□ □ □ □ □

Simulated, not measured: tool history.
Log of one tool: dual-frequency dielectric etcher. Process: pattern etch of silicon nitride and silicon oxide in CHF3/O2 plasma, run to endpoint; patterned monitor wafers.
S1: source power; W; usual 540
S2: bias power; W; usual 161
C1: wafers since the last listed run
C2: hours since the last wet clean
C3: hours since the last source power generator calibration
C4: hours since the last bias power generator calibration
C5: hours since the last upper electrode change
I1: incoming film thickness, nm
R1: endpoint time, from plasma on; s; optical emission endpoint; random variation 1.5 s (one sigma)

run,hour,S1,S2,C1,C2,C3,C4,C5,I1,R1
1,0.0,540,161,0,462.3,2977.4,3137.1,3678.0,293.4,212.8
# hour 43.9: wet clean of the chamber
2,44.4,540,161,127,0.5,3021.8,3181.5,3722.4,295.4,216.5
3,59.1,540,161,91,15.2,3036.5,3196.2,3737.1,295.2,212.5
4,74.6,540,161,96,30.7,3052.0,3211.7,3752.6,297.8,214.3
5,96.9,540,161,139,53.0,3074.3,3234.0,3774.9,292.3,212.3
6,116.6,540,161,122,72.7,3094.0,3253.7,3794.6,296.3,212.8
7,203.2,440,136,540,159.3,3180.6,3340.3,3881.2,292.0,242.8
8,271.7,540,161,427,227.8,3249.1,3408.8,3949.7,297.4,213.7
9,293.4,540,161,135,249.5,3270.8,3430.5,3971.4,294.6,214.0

□ □ □ □ □

### REQUIREMENT
Reproduce the listing word for word from its first line up to and including the line with "C2: hours since the last wet clean". Give no other lines.

### RESPONSE BOX
Simulated, not measured: tool history.
Log of one tool: dual-frequency dielectric etcher. Process: pattern etch of silicon nitride and silicon oxide in CHF3/O2 plasma, run to endpoint; patterned monitor wafers.
S1: source power; W; usual 540
S2: bias power; W; usual 161
C1: wafers since the last listed run
C2: hours since the last wet clean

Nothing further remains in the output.